- WORK INSTRUCTION
Without changing a single word, restate the entries below.

- DATA EXTRACTS
════════
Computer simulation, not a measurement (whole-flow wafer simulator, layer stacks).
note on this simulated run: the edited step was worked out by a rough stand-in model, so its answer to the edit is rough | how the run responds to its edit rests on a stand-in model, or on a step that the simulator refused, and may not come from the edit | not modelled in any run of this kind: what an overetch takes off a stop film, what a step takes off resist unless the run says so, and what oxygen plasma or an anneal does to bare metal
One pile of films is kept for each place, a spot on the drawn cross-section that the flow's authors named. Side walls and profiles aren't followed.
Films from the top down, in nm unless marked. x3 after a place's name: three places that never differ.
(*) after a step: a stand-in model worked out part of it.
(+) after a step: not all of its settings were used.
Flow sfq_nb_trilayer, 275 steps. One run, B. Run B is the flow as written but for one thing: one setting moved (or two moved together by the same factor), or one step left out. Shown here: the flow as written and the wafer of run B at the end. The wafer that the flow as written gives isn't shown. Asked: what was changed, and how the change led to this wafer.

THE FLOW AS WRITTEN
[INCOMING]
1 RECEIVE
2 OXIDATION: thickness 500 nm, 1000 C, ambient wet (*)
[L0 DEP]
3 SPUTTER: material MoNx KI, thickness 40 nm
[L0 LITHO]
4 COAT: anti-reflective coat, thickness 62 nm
════════

- WORKED SOLUTION
Computer simulation, not a measurement (whole-flow wafer simulator, layer stacks).
note on this simulated run: the edited step was worked out by a rough stand-in model, so its answer to the edit is rough | how the run responds to its edit rests on a stand-in model, or on a step that the simulator refused, and may not come from the edit | not modelled in any run of this kind: what an overetch takes off a stop film, what a step takes off resist unless the run says so, and what oxygen plasma or an anneal does to bare metal
One pile of films is kept for each place, a spot on the drawn cross-section that the flow's authors named. Side walls and profiles aren't followed.
Films from the top down, in nm unless marked. x3 after a place's name: three places that never differ.
(*) after a step: a stand-in model worked out part of it.
(+) after a step: not all of its settings were used.
Flow sfq_nb_trilayer, 275 steps. One run, B. Run B is the flow as written but for one thing: one setting moved (or two moved together by the same factor), or one step left out. Shown here: the flow as written and the wafer of run B at the end. The wafer that the flow as written gives isn't shown. Asked: what was changed, and how the change led to this wafer.

THE FLOW AS WRITTEN
[INCOMING]
1 RECEIVE
2 OXIDATION: thickness 500 nm, 1000 C, ambient wet (*)
[L0 DEP]
3 SPUTTER: material MoNx KI, thickness 40 nm
[L0 LITHO]
4 COAT: anti-reflective coat, thickness 62 nm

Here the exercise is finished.